**Required action:**
What is needed here is an exact reprint of every record below.

- - -

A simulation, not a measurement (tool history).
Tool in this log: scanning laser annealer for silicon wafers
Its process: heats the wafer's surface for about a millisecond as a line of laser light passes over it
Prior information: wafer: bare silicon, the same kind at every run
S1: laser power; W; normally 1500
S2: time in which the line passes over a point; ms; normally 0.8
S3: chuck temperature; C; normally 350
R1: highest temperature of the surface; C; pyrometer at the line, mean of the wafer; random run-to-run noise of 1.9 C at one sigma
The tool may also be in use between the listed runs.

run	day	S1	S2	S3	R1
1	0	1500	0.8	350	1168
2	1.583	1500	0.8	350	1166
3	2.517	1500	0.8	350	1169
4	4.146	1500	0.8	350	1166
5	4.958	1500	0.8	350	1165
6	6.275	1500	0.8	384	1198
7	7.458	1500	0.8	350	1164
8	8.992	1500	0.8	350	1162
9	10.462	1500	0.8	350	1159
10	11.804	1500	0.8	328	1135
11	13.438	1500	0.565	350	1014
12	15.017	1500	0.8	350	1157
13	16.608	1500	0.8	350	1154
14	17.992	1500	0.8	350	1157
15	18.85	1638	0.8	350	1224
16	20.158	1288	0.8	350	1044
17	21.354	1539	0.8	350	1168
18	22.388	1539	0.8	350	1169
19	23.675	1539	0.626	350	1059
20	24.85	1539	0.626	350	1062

- - -

**Answer box:**
A simulation, not a measurement (tool history).
Tool in this log: scanning laser annealer for silicon wafers
Its process: heats the wafer's surface for about a millisecond as a line of laser light passes over it
Prior information: wafer: bare silicon, the same kind at every run
S1: laser power; W; normally 1500
S2: time in which the line passes over a point; ms; normally 0.8
S3: chuck temperature; C; normally 350
R1: highest temperature of the surface; C; pyrometer at the line, mean of the wafer; random run-to-run noise of 1.9 C at one sigma
The tool may also be in use between the listed runs.

run	day	S1	S2	S3	R1
1	0	1500	0.8	350	1168
2	1.583	1500	0.8	350	1166
3	2.517	1500	0.8	350	1169
4	4.146	1500	0.8	350	1166
5	4.958	1500	0.8	350	1165
6	6.275	1500	0.8	384	1198
7	7.458	1500	0.8	350	1164
8	8.992	1500	0.8	350	1162
9	10.462	1500	0.8	350	1159
10	11.804	1500	0.8	328	1135
11	13.438	1500	0.565	350	1014
12	15.017	1500	0.8	350	1157
13	16.608	1500	0.8	350	1154
14	17.992	1500	0.8	350	1157
15	18.85	1638	0.8	350	1224
16	20.158	1288	0.8	350	1044
17	21.354	1539	0.8	350	1168
18	22.388	1539	0.8	350	1169
19	23.675	1539	0.626	350	1059
20	24.85	1539	0.626	350	1062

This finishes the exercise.